● Work task
Word for word, set down the entries that follow.

#### Extracted entries ####
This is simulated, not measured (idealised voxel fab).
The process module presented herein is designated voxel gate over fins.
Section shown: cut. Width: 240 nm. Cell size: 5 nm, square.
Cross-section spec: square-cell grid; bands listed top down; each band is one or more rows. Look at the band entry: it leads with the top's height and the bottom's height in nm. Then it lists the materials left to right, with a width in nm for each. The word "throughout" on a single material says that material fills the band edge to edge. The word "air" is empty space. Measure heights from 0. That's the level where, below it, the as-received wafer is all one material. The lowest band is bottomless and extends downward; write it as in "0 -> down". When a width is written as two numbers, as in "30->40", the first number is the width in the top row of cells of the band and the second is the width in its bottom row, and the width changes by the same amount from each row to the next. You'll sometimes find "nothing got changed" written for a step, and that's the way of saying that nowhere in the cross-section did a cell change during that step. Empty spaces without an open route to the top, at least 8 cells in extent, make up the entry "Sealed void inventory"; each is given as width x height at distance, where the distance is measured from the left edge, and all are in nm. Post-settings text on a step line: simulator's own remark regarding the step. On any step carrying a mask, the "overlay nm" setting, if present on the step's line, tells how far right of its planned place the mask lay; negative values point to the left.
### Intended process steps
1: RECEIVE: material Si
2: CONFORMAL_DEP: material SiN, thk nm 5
####

● Exercise result
This is simulated, not measured (idealised voxel fab).
The process module presented herein is designated voxel gate over fins.
Section shown: cut. Width: 240 nm. Cell size: 5 nm, square.
Cross-section spec: square-cell grid; bands listed top down; each band is one or more rows. Look at the band entry: it leads with the top's height and the bottom's height in nm. Then it lists the materials left to right, with a width in nm for each. The word "throughout" on a single material says that material fills the band edge to edge. The word "air" is empty space. Measure heights from 0. That's the level where, below it, the as-received wafer is all one material. The lowest band is bottomless and extends downward; write it as in "0 -> down". When a width is written as two numbers, as in "30->40", the first number is the width in the top row of cells of the band and the second is the width in its bottom row, and the width changes by the same amount from each row to the next. You'll sometimes find "nothing got changed" written for a step, and that's the way of saying that nowhere in the cross-section did a cell change during that step. Empty spaces without an open route to the top, at least 8 cells in extent, make up the entry "Sealed void inventory"; each is given as width x height at distance, where the distance is measured from the left edge, and all are in nm. Post-settings text on a step line: simulator's own remark regarding the step. On any step carrying a mask, the "overlay nm" setting, if present on the step's line, tells how far right of its planned place the mask lay; negative values point to the left.
### Intended process steps
1: RECEIVE: material Si
2: CONFORMAL_DEP: material SiN, thk nm 5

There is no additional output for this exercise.